• • •

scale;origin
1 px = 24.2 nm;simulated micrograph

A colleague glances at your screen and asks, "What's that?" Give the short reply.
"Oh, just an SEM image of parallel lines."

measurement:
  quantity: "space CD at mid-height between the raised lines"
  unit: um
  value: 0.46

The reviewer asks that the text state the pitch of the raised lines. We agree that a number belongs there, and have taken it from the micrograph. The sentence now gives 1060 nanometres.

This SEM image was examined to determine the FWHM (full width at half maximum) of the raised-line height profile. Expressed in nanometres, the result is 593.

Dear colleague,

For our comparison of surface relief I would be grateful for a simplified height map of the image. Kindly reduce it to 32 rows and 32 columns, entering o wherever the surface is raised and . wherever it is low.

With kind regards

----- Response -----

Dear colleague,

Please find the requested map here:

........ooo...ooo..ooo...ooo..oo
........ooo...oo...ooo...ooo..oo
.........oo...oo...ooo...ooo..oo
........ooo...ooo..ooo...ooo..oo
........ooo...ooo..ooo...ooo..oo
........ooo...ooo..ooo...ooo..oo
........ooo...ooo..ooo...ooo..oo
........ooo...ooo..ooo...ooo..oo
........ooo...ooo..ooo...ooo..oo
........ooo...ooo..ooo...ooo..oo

• • •

» **Action item**:
Write down all of the listing exactly.

» **Task result**:
scale;origin
1 px = 24.2 nm;simulated micrograph

A colleague glances at your screen and asks, "What's that?" Give the short reply.
"Oh, just an SEM image of parallel lines."

measurement:
  quantity: "space CD at mid-height between the raised lines"
  unit: um
  value: 0.46

The reviewer asks that the text state the pitch of the raised lines. We agree that a number belongs there, and have taken it from the micrograph. The sentence now gives 1060 nanometres.

This SEM image was examined to determine the FWHM (full width at half maximum) of the raised-line height profile. Expressed in nanometres, the result is 593.

Dear colleague,

For our comparison of surface relief I would be grateful for a simplified height map of the image. Kindly reduce it to 32 rows and 32 columns, entering o wherever the surface is raised and . wherever it is low.

With kind regards

----- Response -----

Dear colleague,

Please find the requested map here:

........ooo...ooo..ooo...ooo..oo
........ooo...oo...ooo...ooo..oo
.........oo...oo...ooo...ooo..oo
........ooo...ooo..ooo...ooo..oo
........ooo...ooo..ooo...ooo..oo
........ooo...ooo..ooo...ooo..oo
........ooo...ooo..ooo...ooo..oo
........ooo...ooo..ooo...ooo..oo
........ooo...ooo..ooo...ooo..oo
........ooo...ooo..ooo...ooo..oo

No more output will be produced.